**WORK ITEM:** Please print all of the records that follow with nothing altered.

**PROVIDED DATA:**
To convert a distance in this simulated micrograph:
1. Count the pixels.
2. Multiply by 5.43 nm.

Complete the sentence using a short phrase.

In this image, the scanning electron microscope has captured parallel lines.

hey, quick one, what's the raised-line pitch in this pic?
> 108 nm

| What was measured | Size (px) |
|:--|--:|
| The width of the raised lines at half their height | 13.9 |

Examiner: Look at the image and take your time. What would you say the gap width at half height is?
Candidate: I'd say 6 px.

**WRITTEN REPLY:**
To convert a distance in this simulated micrograph:
1. Count the pixels.
2. Multiply by 5.43 nm.

Complete the sentence using a short phrase.

In this image, the scanning electron microscope has captured parallel lines.

hey, quick one, what's the raised-line pitch in this pic?
> 108 nm

| What was measured | Size (px) |
|:--|--:|
| The width of the raised lines at half their height | 13.9 |

Examiner: Look at the image and take your time. What would you say the gap width at half height is?
Candidate: I'd say 6 px.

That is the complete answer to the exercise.